▶ Work order:
Produce an exact copy of the first line of the data below and each line after it, please, up to and including the one with "This fleet has".

START Dataset records

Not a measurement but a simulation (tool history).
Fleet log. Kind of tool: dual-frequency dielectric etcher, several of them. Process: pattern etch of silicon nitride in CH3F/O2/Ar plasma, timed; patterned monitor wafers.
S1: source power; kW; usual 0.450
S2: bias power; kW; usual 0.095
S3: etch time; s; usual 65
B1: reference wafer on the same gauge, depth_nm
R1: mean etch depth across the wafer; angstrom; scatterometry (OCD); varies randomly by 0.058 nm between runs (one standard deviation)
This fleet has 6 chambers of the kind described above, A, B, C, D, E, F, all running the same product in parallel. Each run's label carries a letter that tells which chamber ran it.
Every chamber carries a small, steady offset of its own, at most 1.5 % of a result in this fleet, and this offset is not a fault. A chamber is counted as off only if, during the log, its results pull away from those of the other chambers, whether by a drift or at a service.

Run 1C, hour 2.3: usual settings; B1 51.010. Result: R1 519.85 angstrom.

END Dataset records

▶ Answer space:
Not a measurement but a simulation (tool history).
Fleet log. Kind of tool: dual-frequency dielectric etcher, several of them. Process: pattern etch of silicon nitride in CH3F/O2/Ar plasma, timed; patterned monitor wafers.
S1: source power; kW; usual 0.450
S2: bias power; kW; usual 0.095
S3: etch time; s; usual 65
B1: reference wafer on the same gauge, depth_nm
R1: mean etch depth across the wafer; angstrom; scatterometry (OCD); varies randomly by 0.058 nm between runs (one standard deviation)
This fleet has 6 chambers of the kind described above, A, B, C, D, E, F, all running the same product in parallel. Each run's label carries a letter that tells which chamber ran it.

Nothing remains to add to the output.